**Work task**
For the material below, return exactly the lines starting at the one holding "Q. Determine the distance" and ending at the one holding "11100000011100000111100000111000", counting both as part of the range.

* * * * *
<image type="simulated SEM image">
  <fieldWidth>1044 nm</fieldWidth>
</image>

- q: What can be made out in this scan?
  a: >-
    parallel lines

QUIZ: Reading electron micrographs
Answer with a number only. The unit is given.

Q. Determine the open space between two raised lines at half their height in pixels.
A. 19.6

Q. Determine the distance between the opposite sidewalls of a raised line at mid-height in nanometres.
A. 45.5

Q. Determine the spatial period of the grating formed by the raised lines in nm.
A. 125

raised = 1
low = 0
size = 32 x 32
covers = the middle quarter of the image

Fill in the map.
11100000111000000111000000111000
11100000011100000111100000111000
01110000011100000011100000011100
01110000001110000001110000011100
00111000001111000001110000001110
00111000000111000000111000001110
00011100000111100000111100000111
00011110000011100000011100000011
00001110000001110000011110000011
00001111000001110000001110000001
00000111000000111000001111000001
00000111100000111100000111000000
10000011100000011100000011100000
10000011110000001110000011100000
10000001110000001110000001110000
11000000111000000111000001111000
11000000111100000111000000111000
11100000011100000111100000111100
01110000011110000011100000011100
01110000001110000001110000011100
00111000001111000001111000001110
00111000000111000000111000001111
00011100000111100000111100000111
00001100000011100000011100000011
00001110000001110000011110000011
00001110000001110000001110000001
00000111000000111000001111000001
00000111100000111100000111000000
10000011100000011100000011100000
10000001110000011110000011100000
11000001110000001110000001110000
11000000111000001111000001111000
* * * * *

**Written reply**
Q. Determine the distance between the opposite sidewalls of a raised line at mid-height in nanometres.
A. 45.5

Q. Determine the spatial period of the grating formed by the raised lines in nm.
A. 125

raised = 1
low = 0
size = 32 x 32
covers = the middle quarter of the image

Fill in the map.
11100000111000000111000000111000
11100000011100000111100000111000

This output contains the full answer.